• Input data
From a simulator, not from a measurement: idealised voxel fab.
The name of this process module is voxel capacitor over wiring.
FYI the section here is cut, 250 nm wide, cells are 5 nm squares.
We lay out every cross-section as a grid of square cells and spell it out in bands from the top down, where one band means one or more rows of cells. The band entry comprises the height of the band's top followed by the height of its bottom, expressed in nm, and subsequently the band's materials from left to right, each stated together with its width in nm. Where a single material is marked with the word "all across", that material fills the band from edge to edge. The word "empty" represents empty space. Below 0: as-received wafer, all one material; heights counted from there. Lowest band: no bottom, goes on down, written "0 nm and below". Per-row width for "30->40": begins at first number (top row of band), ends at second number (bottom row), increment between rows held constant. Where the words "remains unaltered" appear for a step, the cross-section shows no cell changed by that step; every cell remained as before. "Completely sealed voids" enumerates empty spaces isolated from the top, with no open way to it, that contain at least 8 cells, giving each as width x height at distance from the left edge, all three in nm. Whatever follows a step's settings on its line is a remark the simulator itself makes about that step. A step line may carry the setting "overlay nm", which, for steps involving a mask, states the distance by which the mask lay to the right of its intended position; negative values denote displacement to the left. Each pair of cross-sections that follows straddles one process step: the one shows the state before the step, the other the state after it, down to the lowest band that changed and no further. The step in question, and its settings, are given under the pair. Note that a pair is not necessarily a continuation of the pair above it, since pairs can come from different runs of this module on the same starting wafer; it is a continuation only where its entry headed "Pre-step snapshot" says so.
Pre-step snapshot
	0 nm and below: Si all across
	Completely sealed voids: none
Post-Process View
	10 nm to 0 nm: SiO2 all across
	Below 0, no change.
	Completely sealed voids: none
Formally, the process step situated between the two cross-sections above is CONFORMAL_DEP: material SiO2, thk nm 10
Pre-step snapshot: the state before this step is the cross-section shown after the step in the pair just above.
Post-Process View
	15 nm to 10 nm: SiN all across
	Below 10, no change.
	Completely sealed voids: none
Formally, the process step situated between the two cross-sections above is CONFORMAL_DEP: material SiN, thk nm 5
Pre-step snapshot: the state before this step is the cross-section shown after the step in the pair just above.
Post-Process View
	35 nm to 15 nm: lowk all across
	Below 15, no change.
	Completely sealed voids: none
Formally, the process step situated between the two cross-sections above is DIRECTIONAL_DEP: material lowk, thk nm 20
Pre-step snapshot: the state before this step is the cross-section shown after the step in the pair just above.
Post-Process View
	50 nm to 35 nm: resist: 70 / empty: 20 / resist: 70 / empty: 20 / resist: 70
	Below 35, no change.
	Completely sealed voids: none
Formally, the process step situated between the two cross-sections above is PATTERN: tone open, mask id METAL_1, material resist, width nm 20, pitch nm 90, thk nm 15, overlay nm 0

• Work task
Output the records above exactly, from their first line through the line that contains "FYI the section", and add nothing.

• Response
From a simulator, not from a measurement: idealised voxel fab.
The name of this process module is voxel capacitor over wiring.
FYI the section here is cut, 250 nm wide, cells are 5 nm squares.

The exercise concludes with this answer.